Study material =
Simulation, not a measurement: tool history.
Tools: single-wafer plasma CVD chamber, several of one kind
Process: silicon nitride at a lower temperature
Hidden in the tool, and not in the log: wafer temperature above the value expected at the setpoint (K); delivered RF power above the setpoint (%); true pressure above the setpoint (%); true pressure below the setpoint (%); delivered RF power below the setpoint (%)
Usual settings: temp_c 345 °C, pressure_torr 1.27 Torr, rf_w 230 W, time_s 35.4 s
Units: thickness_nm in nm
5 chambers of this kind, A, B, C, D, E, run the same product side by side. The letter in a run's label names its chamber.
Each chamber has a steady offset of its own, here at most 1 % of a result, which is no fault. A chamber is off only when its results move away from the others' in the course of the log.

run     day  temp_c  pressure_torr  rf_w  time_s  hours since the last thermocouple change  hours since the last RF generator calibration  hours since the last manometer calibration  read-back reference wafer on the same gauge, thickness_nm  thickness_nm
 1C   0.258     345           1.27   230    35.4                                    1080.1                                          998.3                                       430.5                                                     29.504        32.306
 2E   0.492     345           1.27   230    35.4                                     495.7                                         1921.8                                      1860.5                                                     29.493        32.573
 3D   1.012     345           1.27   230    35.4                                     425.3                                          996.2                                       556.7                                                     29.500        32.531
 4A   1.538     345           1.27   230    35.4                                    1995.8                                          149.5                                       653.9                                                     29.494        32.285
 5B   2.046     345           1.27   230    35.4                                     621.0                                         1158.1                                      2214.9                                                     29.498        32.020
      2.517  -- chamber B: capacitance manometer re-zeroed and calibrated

Action item =
Each entry above should be written again exactly.

Solution =
Simulation, not a measurement: tool history.
Tools: single-wafer plasma CVD chamber, several of one kind
Process: silicon nitride at a lower temperature
Hidden in the tool, and not in the log: wafer temperature above the value expected at the setpoint (K); delivered RF power above the setpoint (%); true pressure above the setpoint (%); true pressure below the setpoint (%); delivered RF power below the setpoint (%)
Usual settings: temp_c 345 °C, pressure_torr 1.27 Torr, rf_w 230 W, time_s 35.4 s
Units: thickness_nm in nm
5 chambers of this kind, A, B, C, D, E, run the same product side by side. The letter in a run's label names its chamber.
Each chamber has a steady offset of its own, here at most 1 % of a result, which is no fault. A chamber is off only when its results move away from the others' in the course of the log.

run     day  temp_c  pressure_torr  rf_w  time_s  hours since the last thermocouple change  hours since the last RF generator calibration  hours since the last manometer calibration  read-back reference wafer on the same gauge, thickness_nm  thickness_nm
 1C   0.258     345           1.27   230    35.4                                    1080.1                                          998.3                                       430.5                                                     29.504        32.306
 2E   0.492     345           1.27   230    35.4                                     495.7                                         1921.8                                      1860.5                                                     29.493        32.573
 3D   1.012     345           1.27   230    35.4                                     425.3                                          996.2                                       556.7                                                     29.500        32.531
 4A   1.538     345           1.27   230    35.4                                    1995.8                                          149.5                                       653.9                                                     29.494        32.285
 5B   2.046     345           1.27   230    35.4                                     621.0                                         1158.1                                      2214.9                                                     29.498        32.020
      2.517  -- chamber B: capacitance manometer re-zeroed and calibrated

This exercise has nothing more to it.